> [REQUIREMENT]: From the first line through the last, transcribe the listing word for word.

> [RECORDS SHOWN]:
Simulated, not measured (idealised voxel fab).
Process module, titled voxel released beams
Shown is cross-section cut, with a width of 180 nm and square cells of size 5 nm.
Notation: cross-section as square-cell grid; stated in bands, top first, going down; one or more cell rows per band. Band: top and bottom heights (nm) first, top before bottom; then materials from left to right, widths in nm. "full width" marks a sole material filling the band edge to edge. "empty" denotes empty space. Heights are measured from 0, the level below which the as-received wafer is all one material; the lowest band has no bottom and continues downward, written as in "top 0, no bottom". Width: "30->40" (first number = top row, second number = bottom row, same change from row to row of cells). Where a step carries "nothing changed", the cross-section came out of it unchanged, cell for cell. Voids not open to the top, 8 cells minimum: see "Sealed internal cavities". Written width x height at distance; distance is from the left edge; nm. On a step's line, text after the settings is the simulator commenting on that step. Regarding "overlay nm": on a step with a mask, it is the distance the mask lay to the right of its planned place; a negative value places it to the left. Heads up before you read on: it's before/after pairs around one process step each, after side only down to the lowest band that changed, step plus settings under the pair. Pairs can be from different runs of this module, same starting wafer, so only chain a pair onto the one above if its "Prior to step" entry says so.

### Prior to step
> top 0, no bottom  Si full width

> [YOUR SOLUTION]:
Simulated, not measured (idealised voxel fab).
Process module, titled voxel released beams
Shown is cross-section cut, with a width of 180 nm and square cells of size 5 nm.
Notation: cross-section as square-cell grid; stated in bands, top first, going down; one or more cell rows per band. Band: top and bottom heights (nm) first, top before bottom; then materials from left to right, widths in nm. "full width" marks a sole material filling the band edge to edge. "empty" denotes empty space. Heights are measured from 0, the level below which the as-received wafer is all one material; the lowest band has no bottom and continues downward, written as in "top 0, no bottom". Width: "30->40" (first number = top row, second number = bottom row, same change from row to row of cells). Where a step carries "nothing changed", the cross-section came out of it unchanged, cell for cell. Voids not open to the top, 8 cells minimum: see "Sealed internal cavities". Written width x height at distance; distance is from the left edge; nm. On a step's line, text after the settings is the simulator commenting on that step. Regarding "overlay nm": on a step with a mask, it is the distance the mask lay to the right of its planned place; a negative value places it to the left. Heads up before you read on: it's before/after pairs around one process step each, after side only down to the lowest band that changed, step plus settings under the pair. Pairs can be from different runs of this module, same starting wafer, so only chain a pair onto the one above if its "Prior to step" entry says so.

### Prior to step
> top 0, no bottom  Si full width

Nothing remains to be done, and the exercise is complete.